◆ ◆ ◆ ◆

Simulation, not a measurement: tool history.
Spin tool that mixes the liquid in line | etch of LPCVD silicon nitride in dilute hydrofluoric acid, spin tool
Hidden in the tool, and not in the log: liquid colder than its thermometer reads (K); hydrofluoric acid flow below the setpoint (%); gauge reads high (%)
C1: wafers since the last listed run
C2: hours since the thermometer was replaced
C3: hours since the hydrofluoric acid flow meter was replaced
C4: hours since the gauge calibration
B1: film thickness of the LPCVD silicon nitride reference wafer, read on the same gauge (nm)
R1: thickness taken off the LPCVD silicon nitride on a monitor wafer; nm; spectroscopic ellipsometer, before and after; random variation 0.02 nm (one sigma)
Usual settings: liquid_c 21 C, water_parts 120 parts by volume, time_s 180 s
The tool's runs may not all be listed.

◆ ◆ ◆ ◆

▶ Task item
Give the data again, unchanged in every line.

▶ Answer box
Simulation, not a measurement: tool history.
Spin tool that mixes the liquid in line | etch of LPCVD silicon nitride in dilute hydrofluoric acid, spin tool
Hidden in the tool, and not in the log: liquid colder than its thermometer reads (K); hydrofluoric acid flow below the setpoint (%); gauge reads high (%)
C1: wafers since the last listed run
C2: hours since the thermometer was replaced
C3: hours since the hydrofluoric acid flow meter was replaced
C4: hours since the gauge calibration
B1: film thickness of the LPCVD silicon nitride reference wafer, read on the same gauge (nm)
R1: thickness taken off the LPCVD silicon nitride on a monitor wafer; nm; spectroscopic ellipsometer, before and after; random variation 0.02 nm (one sigma)
Usual settings: liquid_c 21 C, water_parts 120 parts by volume, time_s 180 s
The tool's runs may not all be listed.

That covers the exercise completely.